» REQUIRED ACTION
Write out, without any change, the lines in the material below that run from the line with "alike: oes-product-au, rf-fwd-power-W" through the line with "sound on rie-metal-03 ch 0,1, day 34 16:06;", both included.

» DATA SHOWN
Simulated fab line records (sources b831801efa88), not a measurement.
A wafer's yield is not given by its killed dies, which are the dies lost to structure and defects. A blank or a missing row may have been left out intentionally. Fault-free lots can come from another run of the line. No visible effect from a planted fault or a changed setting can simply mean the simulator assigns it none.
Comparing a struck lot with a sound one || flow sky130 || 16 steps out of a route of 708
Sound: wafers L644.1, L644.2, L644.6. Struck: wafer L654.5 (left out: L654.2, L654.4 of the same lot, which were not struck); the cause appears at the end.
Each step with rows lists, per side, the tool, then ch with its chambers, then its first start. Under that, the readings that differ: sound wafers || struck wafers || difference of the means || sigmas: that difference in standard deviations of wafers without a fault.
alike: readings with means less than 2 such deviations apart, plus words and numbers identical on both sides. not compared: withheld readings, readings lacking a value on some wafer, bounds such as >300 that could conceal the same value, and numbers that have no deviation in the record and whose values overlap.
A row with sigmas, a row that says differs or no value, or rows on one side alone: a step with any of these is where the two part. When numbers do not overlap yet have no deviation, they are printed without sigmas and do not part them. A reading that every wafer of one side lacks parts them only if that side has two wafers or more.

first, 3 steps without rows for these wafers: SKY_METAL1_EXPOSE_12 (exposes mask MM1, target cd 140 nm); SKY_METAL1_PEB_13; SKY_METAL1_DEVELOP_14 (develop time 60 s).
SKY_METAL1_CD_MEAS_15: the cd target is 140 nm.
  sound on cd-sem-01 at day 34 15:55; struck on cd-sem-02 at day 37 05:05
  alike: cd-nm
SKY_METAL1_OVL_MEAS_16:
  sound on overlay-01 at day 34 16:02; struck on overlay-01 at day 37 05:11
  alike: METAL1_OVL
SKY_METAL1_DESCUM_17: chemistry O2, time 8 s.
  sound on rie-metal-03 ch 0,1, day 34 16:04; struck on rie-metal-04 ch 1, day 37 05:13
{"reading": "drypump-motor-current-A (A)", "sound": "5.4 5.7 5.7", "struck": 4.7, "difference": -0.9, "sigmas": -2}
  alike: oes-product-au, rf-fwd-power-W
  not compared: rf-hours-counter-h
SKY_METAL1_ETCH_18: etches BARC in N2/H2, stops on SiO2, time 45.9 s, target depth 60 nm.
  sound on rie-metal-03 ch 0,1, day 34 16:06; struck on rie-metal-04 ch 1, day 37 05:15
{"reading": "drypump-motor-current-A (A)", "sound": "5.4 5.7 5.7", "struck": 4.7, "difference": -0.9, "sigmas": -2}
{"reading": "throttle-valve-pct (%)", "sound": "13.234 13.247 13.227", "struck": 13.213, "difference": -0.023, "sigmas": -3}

» EXERCISE RESPONSE
  alike: oes-product-au, rf-fwd-power-W
  not compared: rf-hours-counter-h
SKY_METAL1_ETCH_18: etches BARC in N2/H2, stops on SiO2, time 45.9 s, target depth 60 nm.
  sound on rie-metal-03 ch 0,1, day 34 16:06; struck on rie-metal-04 ch 1, day 37 05:15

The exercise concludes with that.